◆ **Task item**
Each line below has to be set down again exactly.

◆ **Input data**
= = = = =

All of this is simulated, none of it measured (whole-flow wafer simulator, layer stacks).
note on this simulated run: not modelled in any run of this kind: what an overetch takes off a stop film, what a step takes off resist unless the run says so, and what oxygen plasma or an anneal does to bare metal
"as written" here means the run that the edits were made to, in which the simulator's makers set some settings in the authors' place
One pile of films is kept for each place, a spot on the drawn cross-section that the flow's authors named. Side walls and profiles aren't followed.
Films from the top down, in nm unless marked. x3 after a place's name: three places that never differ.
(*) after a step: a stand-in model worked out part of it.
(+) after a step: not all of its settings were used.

= = = = =

◆ **Worked solution**
All of this is simulated, none of it measured (whole-flow wafer simulator, layer stacks).
note on this simulated run: not modelled in any run of this kind: what an overetch takes off a stop film, what a step takes off resist unless the run says so, and what oxygen plasma or an anneal does to bare metal
"as written" here means the run that the edits were made to, in which the simulator's makers set some settings in the authors' place
One pile of films is kept for each place, a spot on the drawn cross-section that the flow's authors named. Side walls and profiles aren't followed.
Films from the top down, in nm unless marked. x3 after a place's name: three places that never differ.
(*) after a step: a stand-in model worked out part of it.
(+) after a step: not all of its settings were used.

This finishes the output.